:: Dataset ::

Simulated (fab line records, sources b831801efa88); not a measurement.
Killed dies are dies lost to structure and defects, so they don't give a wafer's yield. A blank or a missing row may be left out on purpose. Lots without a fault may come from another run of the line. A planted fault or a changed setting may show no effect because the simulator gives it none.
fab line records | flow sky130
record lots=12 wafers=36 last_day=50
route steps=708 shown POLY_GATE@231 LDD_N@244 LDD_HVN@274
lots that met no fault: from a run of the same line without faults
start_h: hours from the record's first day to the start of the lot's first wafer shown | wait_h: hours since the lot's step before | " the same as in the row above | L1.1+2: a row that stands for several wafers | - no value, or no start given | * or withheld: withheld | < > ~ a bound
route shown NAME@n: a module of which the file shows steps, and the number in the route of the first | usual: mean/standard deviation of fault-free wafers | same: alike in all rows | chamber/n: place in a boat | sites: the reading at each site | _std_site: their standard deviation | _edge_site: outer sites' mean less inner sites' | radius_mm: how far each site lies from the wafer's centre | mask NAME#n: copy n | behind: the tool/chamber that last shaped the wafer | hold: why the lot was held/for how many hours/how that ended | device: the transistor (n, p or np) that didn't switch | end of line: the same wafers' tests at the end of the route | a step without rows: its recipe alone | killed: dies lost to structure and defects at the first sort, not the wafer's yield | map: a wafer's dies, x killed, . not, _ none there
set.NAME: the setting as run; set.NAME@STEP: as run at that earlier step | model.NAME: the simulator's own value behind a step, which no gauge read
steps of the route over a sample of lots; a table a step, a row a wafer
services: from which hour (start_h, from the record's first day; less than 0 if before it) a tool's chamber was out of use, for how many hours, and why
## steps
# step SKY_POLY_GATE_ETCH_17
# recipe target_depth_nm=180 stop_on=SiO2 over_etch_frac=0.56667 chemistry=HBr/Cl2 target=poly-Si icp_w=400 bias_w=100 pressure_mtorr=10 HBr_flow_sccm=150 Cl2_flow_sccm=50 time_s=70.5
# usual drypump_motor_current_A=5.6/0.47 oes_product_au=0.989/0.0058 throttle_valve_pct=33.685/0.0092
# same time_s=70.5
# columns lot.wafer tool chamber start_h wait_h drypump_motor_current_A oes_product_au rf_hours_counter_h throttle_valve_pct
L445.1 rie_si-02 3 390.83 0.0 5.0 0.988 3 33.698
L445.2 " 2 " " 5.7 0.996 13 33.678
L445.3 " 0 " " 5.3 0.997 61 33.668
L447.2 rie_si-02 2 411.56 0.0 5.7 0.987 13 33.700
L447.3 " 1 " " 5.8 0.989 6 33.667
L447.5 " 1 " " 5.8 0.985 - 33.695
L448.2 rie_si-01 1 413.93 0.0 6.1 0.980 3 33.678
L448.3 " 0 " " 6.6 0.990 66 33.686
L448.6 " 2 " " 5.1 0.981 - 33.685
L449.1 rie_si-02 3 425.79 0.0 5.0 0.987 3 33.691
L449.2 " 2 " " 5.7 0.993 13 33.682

:::

Brief:
The reply should consist solely of the lines above from the one that has "L447.2 rie_si-02 2" through the one that has "L449.1 rie_si-02 3", reproduced exactly.

Answer area:
L447.2 rie_si-02 2 411.56 0.0 5.7 0.987 13 33.700
L447.3 " 1 " " 5.8 0.989 6 33.667
L447.5 " 1 " " 5.8 0.985 - 33.695
L448.2 rie_si-01 1 413.93 0.0 6.1 0.980 3 33.678
L448.3 " 0 " " 6.6 0.990 66 33.686
L448.6 " 2 " " 5.1 0.981 - 33.685
L449.1 rie_si-02 3 425.79 0.0 5.0 0.987 3 33.691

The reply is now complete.